Among the lines below, copy exactly those from the one with "Run 1, hour" through the one with "Run 6, hour", counting both ends.

─── EXCERPTED RECORDS

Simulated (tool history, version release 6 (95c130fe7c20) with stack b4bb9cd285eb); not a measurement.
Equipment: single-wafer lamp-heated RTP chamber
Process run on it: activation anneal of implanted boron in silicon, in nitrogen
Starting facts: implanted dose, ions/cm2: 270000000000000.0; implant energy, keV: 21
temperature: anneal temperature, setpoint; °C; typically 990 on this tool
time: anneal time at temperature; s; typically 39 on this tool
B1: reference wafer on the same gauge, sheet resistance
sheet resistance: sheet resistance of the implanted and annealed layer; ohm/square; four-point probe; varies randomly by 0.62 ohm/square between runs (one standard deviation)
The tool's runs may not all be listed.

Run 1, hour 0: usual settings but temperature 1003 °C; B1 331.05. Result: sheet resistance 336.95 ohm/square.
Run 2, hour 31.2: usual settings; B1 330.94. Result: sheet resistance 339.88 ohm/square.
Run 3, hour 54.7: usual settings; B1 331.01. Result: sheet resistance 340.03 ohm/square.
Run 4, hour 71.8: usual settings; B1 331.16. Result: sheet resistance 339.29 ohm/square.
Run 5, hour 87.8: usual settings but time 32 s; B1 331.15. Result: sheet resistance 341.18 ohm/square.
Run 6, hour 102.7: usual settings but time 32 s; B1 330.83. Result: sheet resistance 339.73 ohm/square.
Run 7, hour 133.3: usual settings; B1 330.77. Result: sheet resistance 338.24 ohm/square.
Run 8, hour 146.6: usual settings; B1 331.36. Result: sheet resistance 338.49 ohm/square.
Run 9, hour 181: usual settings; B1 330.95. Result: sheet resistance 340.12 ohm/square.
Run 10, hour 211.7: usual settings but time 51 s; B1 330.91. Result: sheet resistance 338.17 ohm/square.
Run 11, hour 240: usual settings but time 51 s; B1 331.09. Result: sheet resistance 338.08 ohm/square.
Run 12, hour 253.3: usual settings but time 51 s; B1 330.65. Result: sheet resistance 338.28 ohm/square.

──────

# YOUR SOLUTION:
Run 1, hour 0: usual settings but temperature 1003 °C; B1 331.05. Result: sheet resistance 336.95 ohm/square.
Run 2, hour 31.2: usual settings; B1 330.94. Result: sheet resistance 339.88 ohm/square.
Run 3, hour 54.7: usual settings; B1 331.01. Result: sheet resistance 340.03 ohm/square.
Run 4, hour 71.8: usual settings; B1 331.16. Result: sheet resistance 339.29 ohm/square.
Run 5, hour 87.8: usual settings but time 32 s; B1 331.15. Result: sheet resistance 341.18 ohm/square.
Run 6, hour 102.7: usual settings but time 32 s; B1 330.83. Result: sheet resistance 339.73 ohm/square.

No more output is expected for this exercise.